▸ Work order: Output every entry below exactly as it is written.

▸ Raw data:
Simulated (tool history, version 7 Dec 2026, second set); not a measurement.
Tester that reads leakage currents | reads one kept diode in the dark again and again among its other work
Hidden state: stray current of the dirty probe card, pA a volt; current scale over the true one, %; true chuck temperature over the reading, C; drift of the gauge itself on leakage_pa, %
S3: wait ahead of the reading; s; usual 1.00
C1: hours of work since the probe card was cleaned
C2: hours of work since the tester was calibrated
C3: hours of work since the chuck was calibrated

▸ Response area:
Simulated (tool history, version 7 Dec 2026, second set); not a measurement.
Tester that reads leakage currents | reads one kept diode in the dark again and again among its other work
Hidden state: stray current of the dirty probe card, pA a volt; current scale over the true one, %; true chuck temperature over the reading, C; drift of the gauge itself on leakage_pa, %
S3: wait ahead of the reading; s; usual 1.00
C1: hours of work since the probe card was cleaned
C2: hours of work since the tester was calibrated
C3: hours of work since the chuck was calibrated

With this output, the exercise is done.